:: Data supplied ::
┄┄┄┄┄┄┄┄┄┄
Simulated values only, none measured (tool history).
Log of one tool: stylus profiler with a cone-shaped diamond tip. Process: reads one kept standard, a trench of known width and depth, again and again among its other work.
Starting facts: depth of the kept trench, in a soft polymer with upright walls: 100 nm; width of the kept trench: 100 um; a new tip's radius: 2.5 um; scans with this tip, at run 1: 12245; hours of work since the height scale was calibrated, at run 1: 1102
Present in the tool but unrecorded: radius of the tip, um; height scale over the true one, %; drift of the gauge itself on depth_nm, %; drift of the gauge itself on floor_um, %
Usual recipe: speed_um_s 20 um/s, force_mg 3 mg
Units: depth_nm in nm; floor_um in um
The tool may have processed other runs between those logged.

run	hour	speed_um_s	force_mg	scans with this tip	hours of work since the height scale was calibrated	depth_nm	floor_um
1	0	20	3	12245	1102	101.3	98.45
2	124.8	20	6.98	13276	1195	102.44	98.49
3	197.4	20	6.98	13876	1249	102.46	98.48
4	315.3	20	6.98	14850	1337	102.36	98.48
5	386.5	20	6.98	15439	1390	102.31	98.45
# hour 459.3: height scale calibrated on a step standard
┄┄┄┄┄┄┄┄┄┄

:: Activity ::
What is needed is every line from the start of the entries through the line containing "Log of one tool: stylus", returned word for word and nothing else.

:: Answer space ::
Simulated values only, none measured (tool history).
Log of one tool: stylus profiler with a cone-shaped diamond tip. Process: reads one kept standard, a trench of known width and depth, again and again among its other work.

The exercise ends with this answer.